■ Assigned task ■
A faithful transcription of the entries below is required.

*** Begin section ***

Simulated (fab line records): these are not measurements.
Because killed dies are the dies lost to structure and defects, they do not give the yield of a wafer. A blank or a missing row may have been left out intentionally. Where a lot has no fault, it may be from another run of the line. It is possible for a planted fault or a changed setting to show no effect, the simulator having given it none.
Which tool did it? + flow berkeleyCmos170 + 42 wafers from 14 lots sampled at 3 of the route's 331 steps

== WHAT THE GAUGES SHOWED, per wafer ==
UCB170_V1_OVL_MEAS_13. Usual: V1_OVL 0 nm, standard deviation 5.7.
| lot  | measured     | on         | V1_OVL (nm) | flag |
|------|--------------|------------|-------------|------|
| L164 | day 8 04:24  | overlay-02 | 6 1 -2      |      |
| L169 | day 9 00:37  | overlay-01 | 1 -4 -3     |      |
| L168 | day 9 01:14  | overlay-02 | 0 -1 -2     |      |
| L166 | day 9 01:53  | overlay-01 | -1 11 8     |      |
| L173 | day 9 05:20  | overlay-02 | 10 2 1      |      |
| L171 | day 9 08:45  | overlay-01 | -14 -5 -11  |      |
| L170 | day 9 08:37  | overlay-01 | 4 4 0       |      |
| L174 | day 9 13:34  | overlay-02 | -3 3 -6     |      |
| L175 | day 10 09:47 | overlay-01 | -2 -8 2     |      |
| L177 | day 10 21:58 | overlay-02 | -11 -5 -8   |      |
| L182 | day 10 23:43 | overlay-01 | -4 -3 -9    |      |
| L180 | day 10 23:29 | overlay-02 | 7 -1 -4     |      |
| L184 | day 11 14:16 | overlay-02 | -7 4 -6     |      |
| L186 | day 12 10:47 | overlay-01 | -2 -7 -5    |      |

*** End section ***

■ Exercise response ■
Simulated (fab line records): these are not measurements.
Because killed dies are the dies lost to structure and defects, they do not give the yield of a wafer. A blank or a missing row may have been left out intentionally. Where a lot has no fault, it may be from another run of the line. It is possible for a planted fault or a changed setting to show no effect, the simulator having given it none.
Which tool did it? + flow berkeleyCmos170 + 42 wafers from 14 lots sampled at 3 of the route's 331 steps

== WHAT THE GAUGES SHOWED, per wafer ==
UCB170_V1_OVL_MEAS_13. Usual: V1_OVL 0 nm, standard deviation 5.7.
| lot  | measured     | on         | V1_OVL (nm) | flag |
|------|--------------|------------|-------------|------|
| L164 | day 8 04:24  | overlay-02 | 6 1 -2      |      |
| L169 | day 9 00:37  | overlay-01 | 1 -4 -3     |      |
| L168 | day 9 01:14  | overlay-02 | 0 -1 -2     |      |
| L166 | day 9 01:53  | overlay-01 | -1 11 8     |      |
| L173 | day 9 05:20  | overlay-02 | 10 2 1      |      |
| L171 | day 9 08:45  | overlay-01 | -14 -5 -11  |      |
| L170 | day 9 08:37  | overlay-01 | 4 4 0       |      |
| L174 | day 9 13:34  | overlay-02 | -3 3 -6     |      |
| L175 | day 10 09:47 | overlay-01 | -2 -8 2     |      |
| L177 | day 10 21:58 | overlay-02 | -11 -5 -8   |      |
| L182 | day 10 23:43 | overlay-01 | -4 -3 -9    |      |
| L180 | day 10 23:29 | overlay-02 | 7 -1 -4     |      |
| L184 | day 11 14:16 | overlay-02 | -7 4 -6     |      |
| L186 | day 12 10:47 | overlay-01 | -2 -7 -5    |      |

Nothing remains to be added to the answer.